Start of MATERIAL PROVIDED
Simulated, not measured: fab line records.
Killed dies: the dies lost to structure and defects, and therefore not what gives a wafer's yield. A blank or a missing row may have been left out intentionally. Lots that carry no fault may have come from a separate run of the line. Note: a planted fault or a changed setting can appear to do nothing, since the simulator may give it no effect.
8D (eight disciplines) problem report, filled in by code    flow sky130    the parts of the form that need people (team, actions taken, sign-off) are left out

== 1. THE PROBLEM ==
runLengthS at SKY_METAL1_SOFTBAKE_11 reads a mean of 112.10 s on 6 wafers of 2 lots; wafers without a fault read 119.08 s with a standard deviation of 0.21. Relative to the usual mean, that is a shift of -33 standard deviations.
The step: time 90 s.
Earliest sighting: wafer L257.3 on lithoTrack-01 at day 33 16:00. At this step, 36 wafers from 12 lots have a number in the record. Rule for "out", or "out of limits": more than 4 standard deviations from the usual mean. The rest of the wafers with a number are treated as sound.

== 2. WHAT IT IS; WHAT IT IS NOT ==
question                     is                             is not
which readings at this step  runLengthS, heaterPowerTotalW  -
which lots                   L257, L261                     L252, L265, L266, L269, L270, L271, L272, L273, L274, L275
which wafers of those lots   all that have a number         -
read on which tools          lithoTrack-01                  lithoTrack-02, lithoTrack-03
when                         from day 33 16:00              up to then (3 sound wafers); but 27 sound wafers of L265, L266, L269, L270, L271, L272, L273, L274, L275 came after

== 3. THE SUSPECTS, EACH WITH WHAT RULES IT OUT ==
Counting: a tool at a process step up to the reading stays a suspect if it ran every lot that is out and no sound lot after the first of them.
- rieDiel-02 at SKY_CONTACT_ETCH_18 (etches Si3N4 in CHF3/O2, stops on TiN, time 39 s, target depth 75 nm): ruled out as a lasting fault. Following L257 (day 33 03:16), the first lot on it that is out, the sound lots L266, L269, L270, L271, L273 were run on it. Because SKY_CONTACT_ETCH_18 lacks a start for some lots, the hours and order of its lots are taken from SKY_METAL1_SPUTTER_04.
End of MATERIAL PROVIDED

> _WORK TASK_
Your answer must consist solely of the lines above between the line holding "which readings at" and the line holding "L275 came after", inclusive, copied exactly.

> _YOUR SOLUTION_
which readings at this step  runLengthS, heaterPowerTotalW  -
which lots                   L257, L261                     L252, L265, L266, L269, L270, L271, L272, L273, L274, L275
which wafers of those lots   all that have a number         -
read on which tools          lithoTrack-01                  lithoTrack-02, lithoTrack-03
when                         from day 33 16:00              up to then (3 sound wafers); but 27 sound wafers of L265, L266, L269, L270, L271, L272, L273, L274, L275 came after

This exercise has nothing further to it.